__REQUIRED ACTION__
Each entry below must appear in the answer exactly as written.

━━━━━━━━━━━━━━━━━━━━━━━━━━━━━━

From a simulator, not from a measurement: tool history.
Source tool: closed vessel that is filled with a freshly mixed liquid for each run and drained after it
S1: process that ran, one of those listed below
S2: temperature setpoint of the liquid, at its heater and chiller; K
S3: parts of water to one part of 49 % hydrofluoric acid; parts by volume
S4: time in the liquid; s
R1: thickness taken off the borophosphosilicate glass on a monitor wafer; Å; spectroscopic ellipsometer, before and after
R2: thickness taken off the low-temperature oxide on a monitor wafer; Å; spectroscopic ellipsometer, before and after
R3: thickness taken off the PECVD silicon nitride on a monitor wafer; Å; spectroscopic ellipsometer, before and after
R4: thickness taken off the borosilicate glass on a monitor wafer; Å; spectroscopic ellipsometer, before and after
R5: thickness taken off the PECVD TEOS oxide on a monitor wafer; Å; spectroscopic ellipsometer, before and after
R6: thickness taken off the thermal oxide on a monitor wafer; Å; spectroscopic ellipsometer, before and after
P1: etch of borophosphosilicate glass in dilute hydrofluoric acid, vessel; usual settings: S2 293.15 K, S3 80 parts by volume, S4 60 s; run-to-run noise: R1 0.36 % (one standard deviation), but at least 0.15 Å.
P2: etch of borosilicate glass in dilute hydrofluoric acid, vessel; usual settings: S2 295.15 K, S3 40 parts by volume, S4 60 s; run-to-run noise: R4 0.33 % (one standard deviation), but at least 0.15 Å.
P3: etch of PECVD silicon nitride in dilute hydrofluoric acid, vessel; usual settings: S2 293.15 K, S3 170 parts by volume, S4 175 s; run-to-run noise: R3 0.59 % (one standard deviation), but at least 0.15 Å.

━━━━━━━━━━━━━━━━━━━━━━━━━━━━━━

__SOLUTION__
From a simulator, not from a measurement: tool history.
Source tool: closed vessel that is filled with a freshly mixed liquid for each run and drained after it
S1: process that ran, one of those listed below
S2: temperature setpoint of the liquid, at its heater and chiller; K
S3: parts of water to one part of 49 % hydrofluoric acid; parts by volume
S4: time in the liquid; s
R1: thickness taken off the borophosphosilicate glass on a monitor wafer; Å; spectroscopic ellipsometer, before and after
R2: thickness taken off the low-temperature oxide on a monitor wafer; Å; spectroscopic ellipsometer, before and after
R3: thickness taken off the PECVD silicon nitride on a monitor wafer; Å; spectroscopic ellipsometer, before and after
R4: thickness taken off the borosilicate glass on a monitor wafer; Å; spectroscopic ellipsometer, before and after
R5: thickness taken off the PECVD TEOS oxide on a monitor wafer; Å; spectroscopic ellipsometer, before and after
R6: thickness taken off the thermal oxide on a monitor wafer; Å; spectroscopic ellipsometer, before and after
P1: etch of borophosphosilicate glass in dilute hydrofluoric acid, vessel; usual settings: S2 293.15 K, S3 80 parts by volume, S4 60 s; run-to-run noise: R1 0.36 % (one standard deviation), but at least 0.15 Å.
P2: etch of borosilicate glass in dilute hydrofluoric acid, vessel; usual settings: S2 295.15 K, S3 40 parts by volume, S4 60 s; run-to-run noise: R4 0.33 % (one standard deviation), but at least 0.15 Å.
P3: etch of PECVD silicon nitride in dilute hydrofluoric acid, vessel; usual settings: S2 293.15 K, S3 170 parts by volume, S4 175 s; run-to-run noise: R3 0.59 % (one standard deviation), but at least 0.15 Å.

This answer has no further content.